Copy each of the records exactly.

----------

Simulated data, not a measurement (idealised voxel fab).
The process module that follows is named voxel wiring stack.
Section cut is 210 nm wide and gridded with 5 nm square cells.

----------

> [RESPONSE]
Simulated data, not a measurement (idealised voxel fab).
The process module that follows is named voxel wiring stack.
Section cut is 210 nm wide and gridded with 5 nm square cells.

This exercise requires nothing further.